▶ _Exercise_:
Word for word, restate the lines of the data from the first through the one containing "edge, all nm.", and nothing else.

▶ _Recorded data_:
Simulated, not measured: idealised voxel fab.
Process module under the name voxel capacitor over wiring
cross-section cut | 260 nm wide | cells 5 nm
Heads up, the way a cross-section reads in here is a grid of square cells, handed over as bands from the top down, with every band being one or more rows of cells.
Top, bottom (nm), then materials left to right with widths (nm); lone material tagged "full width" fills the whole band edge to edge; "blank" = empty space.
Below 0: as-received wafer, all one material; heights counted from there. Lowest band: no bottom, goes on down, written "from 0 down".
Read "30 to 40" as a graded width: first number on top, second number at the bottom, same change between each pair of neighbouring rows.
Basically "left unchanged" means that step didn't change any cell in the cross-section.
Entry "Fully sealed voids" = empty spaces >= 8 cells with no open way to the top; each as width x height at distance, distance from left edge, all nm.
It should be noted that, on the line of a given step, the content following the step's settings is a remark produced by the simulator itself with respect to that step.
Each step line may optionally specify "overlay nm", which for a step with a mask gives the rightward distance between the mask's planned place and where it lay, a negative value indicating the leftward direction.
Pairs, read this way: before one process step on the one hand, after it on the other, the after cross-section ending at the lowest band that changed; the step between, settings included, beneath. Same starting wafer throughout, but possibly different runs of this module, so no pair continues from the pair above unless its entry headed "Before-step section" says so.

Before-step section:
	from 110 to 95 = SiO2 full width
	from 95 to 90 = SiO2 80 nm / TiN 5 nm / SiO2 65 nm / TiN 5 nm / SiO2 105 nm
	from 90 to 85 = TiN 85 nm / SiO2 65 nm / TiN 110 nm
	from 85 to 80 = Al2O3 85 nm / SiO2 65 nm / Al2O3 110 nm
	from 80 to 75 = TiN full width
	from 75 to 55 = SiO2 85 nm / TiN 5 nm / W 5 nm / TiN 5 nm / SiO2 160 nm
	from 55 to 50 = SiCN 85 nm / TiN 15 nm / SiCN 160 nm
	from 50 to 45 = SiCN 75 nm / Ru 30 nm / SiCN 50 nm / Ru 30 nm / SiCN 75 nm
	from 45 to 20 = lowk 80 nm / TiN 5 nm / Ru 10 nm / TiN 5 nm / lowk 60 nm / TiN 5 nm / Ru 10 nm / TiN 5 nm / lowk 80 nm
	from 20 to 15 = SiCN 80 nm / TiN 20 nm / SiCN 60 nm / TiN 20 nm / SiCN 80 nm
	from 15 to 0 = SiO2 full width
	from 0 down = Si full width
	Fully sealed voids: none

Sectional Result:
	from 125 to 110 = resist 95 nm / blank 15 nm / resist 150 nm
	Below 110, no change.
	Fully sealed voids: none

▶ _Your response_:
Simulated, not measured: idealised voxel fab.
Process module under the name voxel capacitor over wiring
cross-section cut | 260 nm wide | cells 5 nm
Heads up, the way a cross-section reads in here is a grid of square cells, handed over as bands from the top down, with every band being one or more rows of cells.
Top, bottom (nm), then materials left to right with widths (nm); lone material tagged "full width" fills the whole band edge to edge; "blank" = empty space.
Below 0: as-received wafer, all one material; heights counted from there. Lowest band: no bottom, goes on down, written "from 0 down".
Read "30 to 40" as a graded width: first number on top, second number at the bottom, same change between each pair of neighbouring rows.
Basically "left unchanged" means that step didn't change any cell in the cross-section.
Entry "Fully sealed voids" = empty spaces >= 8 cells with no open way to the top; each as width x height at distance, distance from left edge, all nm.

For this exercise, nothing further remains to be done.